◆ TASK ITEM
Stop after the line containing "stack: empty 6, SiNx": print each line exactly from the first line of the listing up to that point.

###

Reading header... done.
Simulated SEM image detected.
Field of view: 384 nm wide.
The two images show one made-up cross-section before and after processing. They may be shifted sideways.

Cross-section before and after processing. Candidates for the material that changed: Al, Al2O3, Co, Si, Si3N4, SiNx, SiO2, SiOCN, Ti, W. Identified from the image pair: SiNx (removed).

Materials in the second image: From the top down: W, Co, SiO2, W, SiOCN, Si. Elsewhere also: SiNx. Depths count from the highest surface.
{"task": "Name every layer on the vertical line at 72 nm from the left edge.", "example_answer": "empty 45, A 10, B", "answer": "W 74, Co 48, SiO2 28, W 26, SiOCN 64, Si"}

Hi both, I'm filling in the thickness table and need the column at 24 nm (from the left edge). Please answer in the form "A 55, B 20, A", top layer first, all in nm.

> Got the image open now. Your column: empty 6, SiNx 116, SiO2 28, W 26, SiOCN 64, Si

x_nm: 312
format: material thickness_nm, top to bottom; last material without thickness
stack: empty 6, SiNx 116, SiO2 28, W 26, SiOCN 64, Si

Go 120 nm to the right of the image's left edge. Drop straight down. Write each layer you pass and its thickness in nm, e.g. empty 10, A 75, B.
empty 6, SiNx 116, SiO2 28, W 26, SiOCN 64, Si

###

◆ YOUR RESPONSE
Reading header... done.
Simulated SEM image detected.
Field of view: 384 nm wide.
The two images show one made-up cross-section before and after processing. They may be shifted sideways.

Cross-section before and after processing. Candidates for the material that changed: Al, Al2O3, Co, Si, Si3N4, SiNx, SiO2, SiOCN, Ti, W. Identified from the image pair: SiNx (removed).

Materials in the second image: From the top down: W, Co, SiO2, W, SiOCN, Si. Elsewhere also: SiNx. Depths count from the highest surface.
{"task": "Name every layer on the vertical line at 72 nm from the left edge.", "example_answer": "empty 45, A 10, B", "answer": "W 74, Co 48, SiO2 28, W 26, SiOCN 64, Si"}

Hi both, I'm filling in the thickness table and need the column at 24 nm (from the left edge). Please answer in the form "A 55, B 20, A", top layer first, all in nm.

> Got the image open now. Your column: empty 6, SiNx 116, SiO2 28, W 26, SiOCN 64, Si

x_nm: 312
format: material thickness_nm, top to bottom; last material without thickness
stack: empty 6, SiNx 116, SiO2 28, W 26, SiOCN 64, Si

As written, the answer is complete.